#### WORK ORDER
Please repeat exactly the lines below from the one containing "Source of chamber" down to the one containing "moved by +19.", both included, and nothing else.

__________

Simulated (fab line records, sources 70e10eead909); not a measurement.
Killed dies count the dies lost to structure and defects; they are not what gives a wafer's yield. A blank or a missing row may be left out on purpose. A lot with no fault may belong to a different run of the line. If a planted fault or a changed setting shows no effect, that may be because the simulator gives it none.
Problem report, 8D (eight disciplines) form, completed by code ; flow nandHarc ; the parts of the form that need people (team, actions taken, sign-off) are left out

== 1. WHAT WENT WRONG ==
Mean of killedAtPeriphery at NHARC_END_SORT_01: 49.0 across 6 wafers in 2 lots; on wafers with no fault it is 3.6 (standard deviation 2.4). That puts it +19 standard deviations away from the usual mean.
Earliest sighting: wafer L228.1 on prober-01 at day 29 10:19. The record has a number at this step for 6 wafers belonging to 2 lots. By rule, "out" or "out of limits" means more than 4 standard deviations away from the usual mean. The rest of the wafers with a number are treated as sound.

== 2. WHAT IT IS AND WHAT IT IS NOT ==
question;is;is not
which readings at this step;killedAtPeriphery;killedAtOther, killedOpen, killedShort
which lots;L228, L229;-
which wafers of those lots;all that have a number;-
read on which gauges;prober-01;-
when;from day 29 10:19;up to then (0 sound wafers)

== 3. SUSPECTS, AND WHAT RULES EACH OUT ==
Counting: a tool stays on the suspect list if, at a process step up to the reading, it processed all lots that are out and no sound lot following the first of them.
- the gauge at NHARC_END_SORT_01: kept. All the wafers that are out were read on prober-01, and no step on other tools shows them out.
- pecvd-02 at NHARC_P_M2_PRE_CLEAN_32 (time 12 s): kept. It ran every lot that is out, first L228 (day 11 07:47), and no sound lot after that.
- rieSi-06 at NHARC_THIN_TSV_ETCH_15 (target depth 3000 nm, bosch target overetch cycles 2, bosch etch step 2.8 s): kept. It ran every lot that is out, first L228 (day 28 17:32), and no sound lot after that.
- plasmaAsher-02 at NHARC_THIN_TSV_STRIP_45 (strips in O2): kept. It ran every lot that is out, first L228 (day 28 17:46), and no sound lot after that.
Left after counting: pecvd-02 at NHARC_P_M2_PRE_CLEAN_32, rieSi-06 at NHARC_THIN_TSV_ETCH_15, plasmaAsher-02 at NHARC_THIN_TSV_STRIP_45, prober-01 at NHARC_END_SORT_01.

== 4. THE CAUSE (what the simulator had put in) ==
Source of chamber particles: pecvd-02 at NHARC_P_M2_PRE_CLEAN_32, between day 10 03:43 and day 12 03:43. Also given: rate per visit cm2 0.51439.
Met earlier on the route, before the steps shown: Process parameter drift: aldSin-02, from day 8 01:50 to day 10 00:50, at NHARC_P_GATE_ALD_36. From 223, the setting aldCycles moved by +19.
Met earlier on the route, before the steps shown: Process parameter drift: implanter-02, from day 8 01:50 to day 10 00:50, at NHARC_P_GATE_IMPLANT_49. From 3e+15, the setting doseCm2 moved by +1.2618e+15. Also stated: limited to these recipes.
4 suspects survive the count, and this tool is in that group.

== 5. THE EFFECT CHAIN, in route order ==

__________

#### WRITTEN ANSWER
Source of chamber particles: pecvd-02 at NHARC_P_M2_PRE_CLEAN_32, between day 10 03:43 and day 12 03:43. Also given: rate per visit cm2 0.51439.
Met earlier on the route, before the steps shown: Process parameter drift: aldSin-02, from day 8 01:50 to day 10 00:50, at NHARC_P_GATE_ALD_36. From 223, the setting aldCycles moved by +19.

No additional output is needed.